#### BRIEF:
Extract, unchanged, each line of the listing below from its first line through the line that contains "50 to 35 | SiO2 (90), then SiN (40), then air", inclusive, and nothing else.

● ● ● ●

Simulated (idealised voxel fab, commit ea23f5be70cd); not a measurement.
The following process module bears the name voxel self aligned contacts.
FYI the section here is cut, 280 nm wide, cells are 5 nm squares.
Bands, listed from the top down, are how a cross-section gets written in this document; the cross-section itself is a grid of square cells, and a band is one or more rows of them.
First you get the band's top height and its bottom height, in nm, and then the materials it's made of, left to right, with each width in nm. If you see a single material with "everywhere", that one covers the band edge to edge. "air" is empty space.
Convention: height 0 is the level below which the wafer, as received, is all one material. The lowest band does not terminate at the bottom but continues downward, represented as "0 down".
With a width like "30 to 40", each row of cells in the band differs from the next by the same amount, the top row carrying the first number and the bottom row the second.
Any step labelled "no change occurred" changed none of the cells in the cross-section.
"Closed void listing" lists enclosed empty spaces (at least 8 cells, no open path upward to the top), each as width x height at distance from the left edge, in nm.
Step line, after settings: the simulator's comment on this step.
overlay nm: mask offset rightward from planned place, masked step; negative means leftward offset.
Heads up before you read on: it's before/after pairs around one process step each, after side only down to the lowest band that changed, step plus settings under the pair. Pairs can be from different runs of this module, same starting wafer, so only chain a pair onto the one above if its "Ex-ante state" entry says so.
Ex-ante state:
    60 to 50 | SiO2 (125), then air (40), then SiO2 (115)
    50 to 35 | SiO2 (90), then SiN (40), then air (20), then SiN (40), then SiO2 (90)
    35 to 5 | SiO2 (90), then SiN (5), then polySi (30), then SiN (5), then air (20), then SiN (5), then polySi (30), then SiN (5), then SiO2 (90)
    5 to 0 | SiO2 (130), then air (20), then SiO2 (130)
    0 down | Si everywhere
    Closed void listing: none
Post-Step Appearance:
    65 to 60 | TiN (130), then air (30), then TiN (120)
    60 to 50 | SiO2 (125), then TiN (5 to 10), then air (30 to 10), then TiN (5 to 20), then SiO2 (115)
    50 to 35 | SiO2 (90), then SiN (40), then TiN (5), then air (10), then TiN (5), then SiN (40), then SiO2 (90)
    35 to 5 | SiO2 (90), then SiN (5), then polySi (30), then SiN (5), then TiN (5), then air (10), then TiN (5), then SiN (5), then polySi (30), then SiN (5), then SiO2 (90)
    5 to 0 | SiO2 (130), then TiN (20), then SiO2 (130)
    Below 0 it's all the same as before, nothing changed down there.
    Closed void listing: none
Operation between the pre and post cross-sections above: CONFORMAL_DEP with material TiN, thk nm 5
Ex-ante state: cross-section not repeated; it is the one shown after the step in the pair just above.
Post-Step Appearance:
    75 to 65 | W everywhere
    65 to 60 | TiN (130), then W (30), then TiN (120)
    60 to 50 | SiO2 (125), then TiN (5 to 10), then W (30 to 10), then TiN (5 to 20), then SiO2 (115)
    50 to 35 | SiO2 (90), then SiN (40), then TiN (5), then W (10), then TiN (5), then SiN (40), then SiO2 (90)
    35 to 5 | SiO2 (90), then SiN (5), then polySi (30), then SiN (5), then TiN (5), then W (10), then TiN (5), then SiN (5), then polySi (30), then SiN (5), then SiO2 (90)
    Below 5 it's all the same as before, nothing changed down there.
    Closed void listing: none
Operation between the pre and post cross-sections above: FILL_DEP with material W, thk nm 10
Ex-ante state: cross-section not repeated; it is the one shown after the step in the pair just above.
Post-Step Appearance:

● ● ● ●

#### EXERCISE ANSWER:
Simulated (idealised voxel fab, commit ea23f5be70cd); not a measurement.
The following process module bears the name voxel self aligned contacts.
FYI the section here is cut, 280 nm wide, cells are 5 nm squares.
Bands, listed from the top down, are how a cross-section gets written in this document; the cross-section itself is a grid of square cells, and a band is one or more rows of them.
First you get the band's top height and its bottom height, in nm, and then the materials it's made of, left to right, with each width in nm. If you see a single material with "everywhere", that one covers the band edge to edge. "air" is empty space.
Convention: height 0 is the level below which the wafer, as received, is all one material. The lowest band does not terminate at the bottom but continues downward, represented as "0 down".
With a width like "30 to 40", each row of cells in the band differs from the next by the same amount, the top row carrying the first number and the bottom row the second.
Any step labelled "no change occurred" changed none of the cells in the cross-section.
"Closed void listing" lists enclosed empty spaces (at least 8 cells, no open path upward to the top), each as width x height at distance from the left edge, in nm.
Step line, after settings: the simulator's comment on this step.
overlay nm: mask offset rightward from planned place, masked step; negative means leftward offset.
Heads up before you read on: it's before/after pairs around one process step each, after side only down to the lowest band that changed, step plus settings under the pair. Pairs can be from different runs of this module, same starting wafer, so only chain a pair onto the one above if its "Ex-ante state" entry says so.
Ex-ante state:
    60 to 50 | SiO2 (125), then air (40), then SiO2 (115)
    50 to 35 | SiO2 (90), then SiN (40), then air (20), then SiN (40), then SiO2 (90)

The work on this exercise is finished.